# RECORD EXTRACTS
====
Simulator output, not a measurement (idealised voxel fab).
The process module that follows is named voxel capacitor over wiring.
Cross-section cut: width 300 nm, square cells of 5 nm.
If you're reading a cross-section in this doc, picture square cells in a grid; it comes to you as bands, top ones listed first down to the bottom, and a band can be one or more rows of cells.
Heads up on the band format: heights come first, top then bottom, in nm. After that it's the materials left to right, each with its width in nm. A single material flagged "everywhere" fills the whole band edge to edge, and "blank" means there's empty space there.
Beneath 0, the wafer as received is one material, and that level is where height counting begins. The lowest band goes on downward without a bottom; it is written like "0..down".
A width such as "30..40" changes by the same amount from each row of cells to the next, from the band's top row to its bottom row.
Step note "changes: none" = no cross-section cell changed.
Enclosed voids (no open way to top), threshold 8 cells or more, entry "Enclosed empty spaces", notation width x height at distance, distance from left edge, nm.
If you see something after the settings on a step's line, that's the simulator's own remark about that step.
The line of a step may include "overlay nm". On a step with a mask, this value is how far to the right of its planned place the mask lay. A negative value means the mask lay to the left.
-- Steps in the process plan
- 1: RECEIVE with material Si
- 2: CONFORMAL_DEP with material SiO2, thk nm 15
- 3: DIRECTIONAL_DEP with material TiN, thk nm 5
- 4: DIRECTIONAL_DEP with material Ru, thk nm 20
====

Restate word for word the entries above from the line with "Heads up on" through the line with "cross-section cell changed.", inclusive, leaving out everything else.

Heads up on the band format: heights come first, top then bottom, in nm. After that it's the materials left to right, each with its width in nm. A single material flagged "everywhere" fills the whole band edge to edge, and "blank" means there's empty space there.
Beneath 0, the wafer as received is one material, and that level is where height counting begins. The lowest band goes on downward without a bottom; it is written like "0..down".
A width such as "30..40" changes by the same amount from each row of cells to the next, from the band's top row to its bottom row.
Step note "changes: none" = no cross-section cell changed.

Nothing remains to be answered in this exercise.